------------------------------

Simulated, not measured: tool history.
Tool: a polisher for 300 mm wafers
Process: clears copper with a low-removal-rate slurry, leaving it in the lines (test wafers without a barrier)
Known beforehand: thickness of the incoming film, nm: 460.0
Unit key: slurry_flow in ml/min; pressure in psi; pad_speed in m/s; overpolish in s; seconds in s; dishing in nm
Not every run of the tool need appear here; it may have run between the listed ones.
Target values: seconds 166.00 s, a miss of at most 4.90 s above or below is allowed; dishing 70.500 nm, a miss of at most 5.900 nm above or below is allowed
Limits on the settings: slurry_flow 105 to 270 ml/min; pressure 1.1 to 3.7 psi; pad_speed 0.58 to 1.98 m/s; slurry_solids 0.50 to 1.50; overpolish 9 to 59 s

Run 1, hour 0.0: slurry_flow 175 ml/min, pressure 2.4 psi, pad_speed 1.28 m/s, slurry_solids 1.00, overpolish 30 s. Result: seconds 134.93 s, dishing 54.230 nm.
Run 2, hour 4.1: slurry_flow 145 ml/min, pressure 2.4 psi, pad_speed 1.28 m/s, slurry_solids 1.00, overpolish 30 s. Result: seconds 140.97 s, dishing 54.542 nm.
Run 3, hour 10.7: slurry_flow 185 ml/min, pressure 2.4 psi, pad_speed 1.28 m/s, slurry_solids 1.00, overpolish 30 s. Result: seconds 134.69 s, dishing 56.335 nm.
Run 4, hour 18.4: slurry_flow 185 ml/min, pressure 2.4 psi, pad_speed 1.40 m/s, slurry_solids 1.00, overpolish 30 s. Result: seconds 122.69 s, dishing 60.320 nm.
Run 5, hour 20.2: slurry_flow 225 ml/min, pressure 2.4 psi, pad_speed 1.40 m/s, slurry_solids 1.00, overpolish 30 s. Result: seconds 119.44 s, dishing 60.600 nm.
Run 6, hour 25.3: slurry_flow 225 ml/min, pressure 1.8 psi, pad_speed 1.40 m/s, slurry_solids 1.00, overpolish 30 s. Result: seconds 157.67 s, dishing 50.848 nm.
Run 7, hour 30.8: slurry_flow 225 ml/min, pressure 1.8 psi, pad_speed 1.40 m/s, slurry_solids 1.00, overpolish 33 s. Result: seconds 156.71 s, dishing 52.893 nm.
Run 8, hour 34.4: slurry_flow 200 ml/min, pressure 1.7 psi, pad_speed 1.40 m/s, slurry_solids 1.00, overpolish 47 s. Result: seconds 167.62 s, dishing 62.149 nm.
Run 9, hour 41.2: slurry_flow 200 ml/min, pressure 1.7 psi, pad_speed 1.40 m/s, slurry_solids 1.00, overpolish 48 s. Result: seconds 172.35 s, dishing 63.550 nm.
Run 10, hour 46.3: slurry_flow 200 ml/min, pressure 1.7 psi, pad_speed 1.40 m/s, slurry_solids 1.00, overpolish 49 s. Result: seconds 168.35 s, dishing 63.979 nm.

------------------------------

### ACTION ITEM
Please copy, exactly and with nothing else, the lines above beginning at the line that has "Limits on the" and ending with the line that has "Run 6, hour".

### PROBLEM SOLUTION
Limits on the settings: slurry_flow 105 to 270 ml/min; pressure 1.1 to 3.7 psi; pad_speed 0.58 to 1.98 m/s; slurry_solids 0.50 to 1.50; overpolish 9 to 59 s

Run 1, hour 0.0: slurry_flow 175 ml/min, pressure 2.4 psi, pad_speed 1.28 m/s, slurry_solids 1.00, overpolish 30 s. Result: seconds 134.93 s, dishing 54.230 nm.
Run 2, hour 4.1: slurry_flow 145 ml/min, pressure 2.4 psi, pad_speed 1.28 m/s, slurry_solids 1.00, overpolish 30 s. Result: seconds 140.97 s, dishing 54.542 nm.
Run 3, hour 10.7: slurry_flow 185 ml/min, pressure 2.4 psi, pad_speed 1.28 m/s, slurry_solids 1.00, overpolish 30 s. Result: seconds 134.69 s, dishing 56.335 nm.
Run 4, hour 18.4: slurry_flow 185 ml/min, pressure 2.4 psi, pad_speed 1.40 m/s, slurry_solids 1.00, overpolish 30 s. Result: seconds 122.69 s, dishing 60.320 nm.
Run 5, hour 20.2: slurry_flow 225 ml/min, pressure 2.4 psi, pad_speed 1.40 m/s, slurry_solids 1.00, overpolish 30 s. Result: seconds 119.44 s, dishing 60.600 nm.
Run 6, hour 25.3: slurry_flow 225 ml/min, pressure 1.8 psi, pad_speed 1.40 m/s, slurry_solids 1.00, overpolish 30 s. Result: seconds 157.67 s, dishing 50.848 nm.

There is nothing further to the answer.